◆ **Brief**
Copy verbatim the material from its first line to the line that holds "Before the first", including that line.

╭──

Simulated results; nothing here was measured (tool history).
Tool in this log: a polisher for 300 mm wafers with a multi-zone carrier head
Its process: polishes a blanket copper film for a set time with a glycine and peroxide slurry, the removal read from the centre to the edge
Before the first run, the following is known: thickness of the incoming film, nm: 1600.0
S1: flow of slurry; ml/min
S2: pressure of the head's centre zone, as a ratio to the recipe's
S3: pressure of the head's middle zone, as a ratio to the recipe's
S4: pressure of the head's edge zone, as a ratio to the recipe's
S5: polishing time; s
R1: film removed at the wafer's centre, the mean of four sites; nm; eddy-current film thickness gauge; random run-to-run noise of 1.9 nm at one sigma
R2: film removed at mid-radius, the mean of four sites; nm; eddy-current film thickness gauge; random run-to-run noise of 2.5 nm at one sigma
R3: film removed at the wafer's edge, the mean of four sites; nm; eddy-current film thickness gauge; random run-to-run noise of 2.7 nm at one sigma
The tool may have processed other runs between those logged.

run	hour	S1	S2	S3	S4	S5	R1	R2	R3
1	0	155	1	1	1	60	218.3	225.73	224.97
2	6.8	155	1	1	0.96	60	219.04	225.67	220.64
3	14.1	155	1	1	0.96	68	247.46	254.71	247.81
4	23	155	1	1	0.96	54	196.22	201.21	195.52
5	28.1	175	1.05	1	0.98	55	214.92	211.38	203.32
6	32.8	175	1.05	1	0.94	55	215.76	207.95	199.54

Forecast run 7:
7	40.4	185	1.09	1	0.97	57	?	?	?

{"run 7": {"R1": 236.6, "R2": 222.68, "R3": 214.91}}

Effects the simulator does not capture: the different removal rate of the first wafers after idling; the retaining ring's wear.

╰──

◆ **Answer section**
Simulated results; nothing here was measured (tool history).
Tool in this log: a polisher for 300 mm wafers with a multi-zone carrier head
Its process: polishes a blanket copper film for a set time with a glycine and peroxide slurry, the removal read from the centre to the edge
Before the first run, the following is known: thickness of the incoming film, nm: 1600.0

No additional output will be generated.